**Information shown**
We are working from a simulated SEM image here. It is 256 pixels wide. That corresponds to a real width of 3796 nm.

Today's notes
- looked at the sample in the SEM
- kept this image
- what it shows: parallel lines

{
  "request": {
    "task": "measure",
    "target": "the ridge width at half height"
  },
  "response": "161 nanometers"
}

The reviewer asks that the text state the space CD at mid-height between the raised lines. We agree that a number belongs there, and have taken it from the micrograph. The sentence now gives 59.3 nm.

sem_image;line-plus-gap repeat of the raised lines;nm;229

**Required action**
Every line above from the line with "- looked at the sample in the SEM" to the line with "The reviewer asks" is wanted, ends included; write them out exactly and add no other line.

**Exercise answer**
- looked at the sample in the SEM
- kept this image
- what it shows: parallel lines

{
  "request": {
    "task": "measure",
    "target": "the ridge width at half height"
  },
  "response": "161 nanometers"
}

The reviewer asks that the text state the space CD at mid-height between the raised lines. We agree that a number belongs there, and have taken it from the micrograph. The sentence now gives 59.3 nm.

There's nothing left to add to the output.